(WORK TASK) Write out every record again, exactly.

• • •

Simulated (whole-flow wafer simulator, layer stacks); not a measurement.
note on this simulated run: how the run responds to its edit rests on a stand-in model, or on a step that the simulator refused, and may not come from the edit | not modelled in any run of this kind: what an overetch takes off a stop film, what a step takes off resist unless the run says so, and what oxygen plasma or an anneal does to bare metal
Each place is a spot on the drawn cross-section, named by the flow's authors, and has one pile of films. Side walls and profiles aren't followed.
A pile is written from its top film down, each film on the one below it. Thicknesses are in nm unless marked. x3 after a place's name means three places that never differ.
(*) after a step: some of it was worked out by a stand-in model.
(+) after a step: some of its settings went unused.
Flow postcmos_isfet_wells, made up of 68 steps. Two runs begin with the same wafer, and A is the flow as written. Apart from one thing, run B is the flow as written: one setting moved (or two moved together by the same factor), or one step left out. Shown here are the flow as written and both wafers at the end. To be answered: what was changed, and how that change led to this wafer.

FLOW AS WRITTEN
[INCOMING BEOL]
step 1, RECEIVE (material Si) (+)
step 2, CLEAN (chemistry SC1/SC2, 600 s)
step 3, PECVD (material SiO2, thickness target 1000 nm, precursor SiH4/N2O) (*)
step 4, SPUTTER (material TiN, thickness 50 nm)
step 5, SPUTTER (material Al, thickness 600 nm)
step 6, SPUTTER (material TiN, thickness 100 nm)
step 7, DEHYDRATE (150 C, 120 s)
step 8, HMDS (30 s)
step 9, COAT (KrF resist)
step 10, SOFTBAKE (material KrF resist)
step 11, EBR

• • •

(RESPONSE AREA)
Simulated (whole-flow wafer simulator, layer stacks); not a measurement.
note on this simulated run: how the run responds to its edit rests on a stand-in model, or on a step that the simulator refused, and may not come from the edit | not modelled in any run of this kind: what an overetch takes off a stop film, what a step takes off resist unless the run says so, and what oxygen plasma or an anneal does to bare metal
Each place is a spot on the drawn cross-section, named by the flow's authors, and has one pile of films. Side walls and profiles aren't followed.
A pile is written from its top film down, each film on the one below it. Thicknesses are in nm unless marked. x3 after a place's name means three places that never differ.
(*) after a step: some of it was worked out by a stand-in model.
(+) after a step: some of its settings went unused.
Flow postcmos_isfet_wells, made up of 68 steps. Two runs begin with the same wafer, and A is the flow as written. Apart from one thing, run B is the flow as written: one setting moved (or two moved together by the same factor), or one step left out. Shown here are the flow as written and both wafers at the end. To be answered: what was changed, and how that change led to this wafer.

FLOW AS WRITTEN
[INCOMING BEOL]
step 1, RECEIVE (material Si) (+)
step 2, CLEAN (chemistry SC1/SC2, 600 s)
step 3, PECVD (material SiO2, thickness target 1000 nm, precursor SiH4/N2O) (*)
step 4, SPUTTER (material TiN, thickness 50 nm)
step 5, SPUTTER (material Al, thickness 600 nm)
step 6, SPUTTER (material TiN, thickness 100 nm)
step 7, DEHYDRATE (150 C, 120 s)
step 8, HMDS (30 s)
step 9, COAT (KrF resist)
step 10, SOFTBAKE (material KrF resist)
step 11, EBR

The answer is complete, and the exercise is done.